○ ○ ○ ○ ○ ○ ○

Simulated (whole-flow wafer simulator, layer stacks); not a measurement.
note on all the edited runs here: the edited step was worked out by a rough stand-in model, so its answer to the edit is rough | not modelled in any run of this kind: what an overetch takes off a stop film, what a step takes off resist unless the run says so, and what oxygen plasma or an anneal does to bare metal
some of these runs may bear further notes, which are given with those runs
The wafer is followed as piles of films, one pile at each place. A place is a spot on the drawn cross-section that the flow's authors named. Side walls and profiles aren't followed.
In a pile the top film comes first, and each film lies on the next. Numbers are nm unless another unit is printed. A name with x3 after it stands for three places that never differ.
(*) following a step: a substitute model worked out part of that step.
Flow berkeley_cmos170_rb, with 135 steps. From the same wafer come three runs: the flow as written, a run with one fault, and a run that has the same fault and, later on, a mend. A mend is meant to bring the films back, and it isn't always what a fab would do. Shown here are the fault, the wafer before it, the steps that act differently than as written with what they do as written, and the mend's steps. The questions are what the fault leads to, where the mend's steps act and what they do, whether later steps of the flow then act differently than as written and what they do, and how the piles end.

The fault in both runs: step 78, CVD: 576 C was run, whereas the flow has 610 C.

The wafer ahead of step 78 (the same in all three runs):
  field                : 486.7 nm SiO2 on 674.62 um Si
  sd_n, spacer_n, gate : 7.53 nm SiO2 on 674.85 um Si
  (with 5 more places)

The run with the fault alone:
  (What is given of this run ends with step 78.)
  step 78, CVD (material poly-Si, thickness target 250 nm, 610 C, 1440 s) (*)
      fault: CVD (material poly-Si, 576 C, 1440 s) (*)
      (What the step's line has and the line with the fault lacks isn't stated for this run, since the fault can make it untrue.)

○ ○ ○ ○ ○ ○ ○

- Work request -
Copy the material above exactly. Include every line.

- Solution -
Simulated (whole-flow wafer simulator, layer stacks); not a measurement.
note on all the edited runs here: the edited step was worked out by a rough stand-in model, so its answer to the edit is rough | not modelled in any run of this kind: what an overetch takes off a stop film, what a step takes off resist unless the run says so, and what oxygen plasma or an anneal does to bare metal
some of these runs may bear further notes, which are given with those runs
The wafer is followed as piles of films, one pile at each place. A place is a spot on the drawn cross-section that the flow's authors named. Side walls and profiles aren't followed.
In a pile the top film comes first, and each film lies on the next. Numbers are nm unless another unit is printed. A name with x3 after it stands for three places that never differ.
(*) following a step: a substitute model worked out part of that step.
Flow berkeley_cmos170_rb, with 135 steps. From the same wafer come three runs: the flow as written, a run with one fault, and a run that has the same fault and, later on, a mend. A mend is meant to bring the films back, and it isn't always what a fab would do. Shown here are the fault, the wafer before it, the steps that act differently than as written with what they do as written, and the mend's steps. The questions are what the fault leads to, where the mend's steps act and what they do, whether later steps of the flow then act differently than as written and what they do, and how the piles end.

The fault in both runs: step 78, CVD: 576 C was run, whereas the flow has 610 C.

The wafer ahead of step 78 (the same in all three runs):
  field                : 486.7 nm SiO2 on 674.62 um Si
  sd_n, spacer_n, gate : 7.53 nm SiO2 on 674.85 um Si
  (with 5 more places)

The run with the fault alone:
  (What is given of this run ends with step 78.)
  step 78, CVD (material poly-Si, thickness target 250 nm, 610 C, 1440 s) (*)
      fault: CVD (material poly-Si, 576 C, 1440 s) (*)
      (What the step's line has and the line with the fault lacks isn't stated for this run, since the fault can make it untrue.)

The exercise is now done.